* ACTIVITY: Copy every record that appears below, exactly as it stands.

═══ SUPPLIED DATA ═══

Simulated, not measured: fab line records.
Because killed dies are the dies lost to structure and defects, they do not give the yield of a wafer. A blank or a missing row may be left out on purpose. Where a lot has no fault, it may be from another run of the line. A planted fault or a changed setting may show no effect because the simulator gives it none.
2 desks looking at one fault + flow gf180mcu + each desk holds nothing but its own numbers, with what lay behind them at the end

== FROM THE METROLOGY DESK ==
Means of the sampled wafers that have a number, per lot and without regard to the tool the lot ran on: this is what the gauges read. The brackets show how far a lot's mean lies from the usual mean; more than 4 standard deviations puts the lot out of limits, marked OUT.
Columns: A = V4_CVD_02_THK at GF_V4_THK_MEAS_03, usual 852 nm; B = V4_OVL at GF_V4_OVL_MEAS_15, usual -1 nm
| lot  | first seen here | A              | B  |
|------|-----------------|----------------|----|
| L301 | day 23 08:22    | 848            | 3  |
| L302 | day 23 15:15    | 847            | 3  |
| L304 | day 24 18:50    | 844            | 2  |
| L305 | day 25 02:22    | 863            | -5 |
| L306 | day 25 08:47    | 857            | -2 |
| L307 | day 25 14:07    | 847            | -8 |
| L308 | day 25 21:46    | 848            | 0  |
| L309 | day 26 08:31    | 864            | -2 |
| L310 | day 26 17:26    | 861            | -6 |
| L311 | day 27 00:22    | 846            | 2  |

═══

* ANSWER SPACE:
Simulated, not measured: fab line records.
Because killed dies are the dies lost to structure and defects, they do not give the yield of a wafer. A blank or a missing row may be left out on purpose. Where a lot has no fault, it may be from another run of the line. A planted fault or a changed setting may show no effect because the simulator gives it none.
2 desks looking at one fault + flow gf180mcu + each desk holds nothing but its own numbers, with what lay behind them at the end

== FROM THE METROLOGY DESK ==
Means of the sampled wafers that have a number, per lot and without regard to the tool the lot ran on: this is what the gauges read. The brackets show how far a lot's mean lies from the usual mean; more than 4 standard deviations puts the lot out of limits, marked OUT.
Columns: A = V4_CVD_02_THK at GF_V4_THK_MEAS_03, usual 852 nm; B = V4_OVL at GF_V4_OVL_MEAS_15, usual -1 nm
| lot  | first seen here | A              | B  |
|------|-----------------|----------------|----|
| L301 | day 23 08:22    | 848            | 3  |
| L302 | day 23 15:15    | 847            | 3  |
| L304 | day 24 18:50    | 844            | 2  |
| L305 | day 25 02:22    | 863            | -5 |
| L306 | day 25 08:47    | 857            | -2 |
| L307 | day 25 14:07    | 847            | -8 |
| L308 | day 25 21:46    | 848            | 0  |
| L309 | day 26 08:31    | 864            | -2 |
| L310 | day 26 17:26    | 861            | -6 |
| L311 | day 27 00:22    | 846            | 2  |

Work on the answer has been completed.